= Required action =
Repeat each entry below exactly as it stands.

——

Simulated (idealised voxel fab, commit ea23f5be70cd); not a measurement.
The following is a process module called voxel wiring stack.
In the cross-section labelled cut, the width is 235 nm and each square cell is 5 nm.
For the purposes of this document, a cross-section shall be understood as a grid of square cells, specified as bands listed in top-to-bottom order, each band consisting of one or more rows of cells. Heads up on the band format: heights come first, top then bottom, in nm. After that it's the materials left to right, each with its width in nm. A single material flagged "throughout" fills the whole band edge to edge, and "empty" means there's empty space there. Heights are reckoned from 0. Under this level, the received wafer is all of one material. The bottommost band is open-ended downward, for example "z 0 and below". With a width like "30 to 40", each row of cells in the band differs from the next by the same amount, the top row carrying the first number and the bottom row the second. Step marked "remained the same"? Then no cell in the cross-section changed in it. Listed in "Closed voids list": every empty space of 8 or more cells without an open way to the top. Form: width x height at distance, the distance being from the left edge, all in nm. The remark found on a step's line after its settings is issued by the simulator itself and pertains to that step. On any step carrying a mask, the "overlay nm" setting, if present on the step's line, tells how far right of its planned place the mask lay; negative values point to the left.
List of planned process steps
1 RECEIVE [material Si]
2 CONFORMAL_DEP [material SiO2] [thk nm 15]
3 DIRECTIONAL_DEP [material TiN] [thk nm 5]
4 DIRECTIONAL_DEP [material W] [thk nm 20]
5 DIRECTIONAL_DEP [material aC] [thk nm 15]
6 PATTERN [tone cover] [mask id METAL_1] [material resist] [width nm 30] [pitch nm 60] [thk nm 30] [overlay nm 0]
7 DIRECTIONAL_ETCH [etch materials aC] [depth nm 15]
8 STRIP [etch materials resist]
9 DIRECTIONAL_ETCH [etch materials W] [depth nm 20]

——

= Expected answer =
Simulated (idealised voxel fab, commit ea23f5be70cd); not a measurement.
The following is a process module called voxel wiring stack.
In the cross-section labelled cut, the width is 235 nm and each square cell is 5 nm.
For the purposes of this document, a cross-section shall be understood as a grid of square cells, specified as bands listed in top-to-bottom order, each band consisting of one or more rows of cells. Heads up on the band format: heights come first, top then bottom, in nm. After that it's the materials left to right, each with its width in nm. A single material flagged "throughout" fills the whole band edge to edge, and "empty" means there's empty space there. Heights are reckoned from 0. Under this level, the received wafer is all of one material. The bottommost band is open-ended downward, for example "z 0 and below". With a width like "30 to 40", each row of cells in the band differs from the next by the same amount, the top row carrying the first number and the bottom row the second. Step marked "remained the same"? Then no cell in the cross-section changed in it. Listed in "Closed voids list": every empty space of 8 or more cells without an open way to the top. Form: width x height at distance, the distance being from the left edge, all in nm. The remark found on a step's line after its settings is issued by the simulator itself and pertains to that step. On any step carrying a mask, the "overlay nm" setting, if present on the step's line, tells how far right of its planned place the mask lay; negative values point to the left.
List of planned process steps
1 RECEIVE [material Si]
2 CONFORMAL_DEP [material SiO2] [thk nm 15]
3 DIRECTIONAL_DEP [material TiN] [thk nm 5]
4 DIRECTIONAL_DEP [material W] [thk nm 20]
5 DIRECTIONAL_DEP [material aC] [thk nm 15]
6 PATTERN [tone cover] [mask id METAL_1] [material resist] [width nm 30] [pitch nm 60] [thk nm 30] [overlay nm 0]
7 DIRECTIONAL_ETCH [etch materials aC] [depth nm 15]
8 STRIP [etch materials resist]
9 DIRECTIONAL_ETCH [etch materials W] [depth nm 20]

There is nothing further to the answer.